WORK REQUEST: Repeat each entry below without omitting a single word.

MATERIAL PROVIDED:
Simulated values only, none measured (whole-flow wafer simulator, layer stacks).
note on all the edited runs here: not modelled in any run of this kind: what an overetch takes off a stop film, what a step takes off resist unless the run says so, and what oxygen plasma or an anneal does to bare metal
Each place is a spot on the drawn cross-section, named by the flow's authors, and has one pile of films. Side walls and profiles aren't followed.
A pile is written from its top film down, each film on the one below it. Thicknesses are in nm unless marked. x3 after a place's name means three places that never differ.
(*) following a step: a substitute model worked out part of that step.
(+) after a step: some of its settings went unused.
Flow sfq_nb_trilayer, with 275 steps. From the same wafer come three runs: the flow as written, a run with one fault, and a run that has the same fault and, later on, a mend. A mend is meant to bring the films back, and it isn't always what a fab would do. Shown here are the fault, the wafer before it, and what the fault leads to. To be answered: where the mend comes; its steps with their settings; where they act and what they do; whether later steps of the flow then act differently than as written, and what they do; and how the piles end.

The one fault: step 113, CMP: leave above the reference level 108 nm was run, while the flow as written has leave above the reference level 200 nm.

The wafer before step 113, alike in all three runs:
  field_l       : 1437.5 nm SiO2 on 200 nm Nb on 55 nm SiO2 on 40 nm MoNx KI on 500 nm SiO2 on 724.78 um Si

PROBLEM SOLUTION:
Simulated values only, none measured (whole-flow wafer simulator, layer stacks).
note on all the edited runs here: not modelled in any run of this kind: what an overetch takes off a stop film, what a step takes off resist unless the run says so, and what oxygen plasma or an anneal does to bare metal
Each place is a spot on the drawn cross-section, named by the flow's authors, and has one pile of films. Side walls and profiles aren't followed.
A pile is written from its top film down, each film on the one below it. Thicknesses are in nm unless marked. x3 after a place's name means three places that never differ.
(*) following a step: a substitute model worked out part of that step.
(+) after a step: some of its settings went unused.
Flow sfq_nb_trilayer, with 275 steps. From the same wafer come three runs: the flow as written, a run with one fault, and a run that has the same fault and, later on, a mend. A mend is meant to bring the films back, and it isn't always what a fab would do. Shown here are the fault, the wafer before it, and what the fault leads to. To be answered: where the mend comes; its steps with their settings; where they act and what they do; whether later steps of the flow then act differently than as written, and what they do; and how the piles end.

The one fault: step 113, CMP: leave above the reference level 108 nm was run, while the flow as written has leave above the reference level 200 nm.

The wafer before step 113, alike in all three runs:
  field_l       : 1437.5 nm SiO2 on 200 nm Nb on 55 nm SiO2 on 40 nm MoNx KI on 500 nm SiO2 on 724.78 um Si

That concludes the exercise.